EXTRACTED RECORDS:
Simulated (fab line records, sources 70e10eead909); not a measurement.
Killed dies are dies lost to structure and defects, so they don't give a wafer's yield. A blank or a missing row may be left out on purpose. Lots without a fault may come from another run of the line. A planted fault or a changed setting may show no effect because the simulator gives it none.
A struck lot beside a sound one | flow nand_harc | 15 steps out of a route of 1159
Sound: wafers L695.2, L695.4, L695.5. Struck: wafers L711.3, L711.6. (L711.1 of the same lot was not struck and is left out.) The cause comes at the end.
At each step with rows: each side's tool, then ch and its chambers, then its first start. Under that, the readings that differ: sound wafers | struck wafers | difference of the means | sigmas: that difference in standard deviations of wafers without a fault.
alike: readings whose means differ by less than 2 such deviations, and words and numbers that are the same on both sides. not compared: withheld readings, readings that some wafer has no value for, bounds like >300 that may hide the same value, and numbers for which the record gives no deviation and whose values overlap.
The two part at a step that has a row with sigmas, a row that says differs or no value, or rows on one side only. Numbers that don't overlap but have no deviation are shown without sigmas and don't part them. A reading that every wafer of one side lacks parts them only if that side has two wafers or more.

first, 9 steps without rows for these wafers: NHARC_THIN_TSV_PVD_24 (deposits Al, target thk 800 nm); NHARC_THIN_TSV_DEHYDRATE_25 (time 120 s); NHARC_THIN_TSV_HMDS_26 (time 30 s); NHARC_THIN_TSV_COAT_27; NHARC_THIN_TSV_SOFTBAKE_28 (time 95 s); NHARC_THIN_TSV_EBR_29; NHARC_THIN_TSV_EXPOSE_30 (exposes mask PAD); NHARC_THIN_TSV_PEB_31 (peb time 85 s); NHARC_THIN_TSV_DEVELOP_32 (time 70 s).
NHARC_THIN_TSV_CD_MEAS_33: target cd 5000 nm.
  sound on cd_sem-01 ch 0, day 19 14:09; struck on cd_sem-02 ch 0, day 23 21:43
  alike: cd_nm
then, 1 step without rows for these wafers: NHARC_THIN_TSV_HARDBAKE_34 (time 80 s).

EXERCISE: Your output is to be the lines of the listing, exact and complete, starting at the first and ending with the line that contains "At each step".

EXERCISE ANSWER:
Simulated (fab line records, sources 70e10eead909); not a measurement.
Killed dies are dies lost to structure and defects, so they don't give a wafer's yield. A blank or a missing row may be left out on purpose. Lots without a fault may come from another run of the line. A planted fault or a changed setting may show no effect because the simulator gives it none.
A struck lot beside a sound one | flow nand_harc | 15 steps out of a route of 1159
Sound: wafers L695.2, L695.4, L695.5. Struck: wafers L711.3, L711.6. (L711.1 of the same lot was not struck and is left out.) The cause comes at the end.
At each step with rows: each side's tool, then ch and its chambers, then its first start. Under that, the readings that differ: sound wafers | struck wafers | difference of the means | sigmas: that difference in standard deviations of wafers without a fault.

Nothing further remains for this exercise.